---- Entries shown

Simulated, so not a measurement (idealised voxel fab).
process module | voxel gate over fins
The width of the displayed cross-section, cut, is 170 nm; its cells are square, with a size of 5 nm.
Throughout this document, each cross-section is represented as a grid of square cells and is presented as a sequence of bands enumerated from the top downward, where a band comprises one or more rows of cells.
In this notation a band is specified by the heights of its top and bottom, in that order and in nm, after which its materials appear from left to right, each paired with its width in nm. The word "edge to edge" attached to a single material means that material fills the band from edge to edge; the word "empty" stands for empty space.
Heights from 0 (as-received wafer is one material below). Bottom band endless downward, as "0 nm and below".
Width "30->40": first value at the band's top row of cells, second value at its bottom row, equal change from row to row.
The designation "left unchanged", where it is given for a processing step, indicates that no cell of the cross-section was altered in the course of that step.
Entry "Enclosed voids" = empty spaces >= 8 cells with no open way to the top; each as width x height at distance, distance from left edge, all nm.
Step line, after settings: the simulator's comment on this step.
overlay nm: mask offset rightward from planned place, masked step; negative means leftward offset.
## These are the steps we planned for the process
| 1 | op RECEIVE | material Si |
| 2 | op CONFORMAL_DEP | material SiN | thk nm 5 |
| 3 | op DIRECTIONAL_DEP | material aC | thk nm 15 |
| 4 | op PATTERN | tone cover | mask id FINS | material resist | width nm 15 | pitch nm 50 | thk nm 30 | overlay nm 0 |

--------

Using the material above, transcribe exactly the lines from the line with "## These are" to the line with "thk nm 15 |"; both count, and nothing else goes in.

## These are the steps we planned for the process
| 1 | op RECEIVE | material Si |
| 2 | op CONFORMAL_DEP | material SiN | thk nm 5 |
| 3 | op DIRECTIONAL_DEP | material aC | thk nm 15 |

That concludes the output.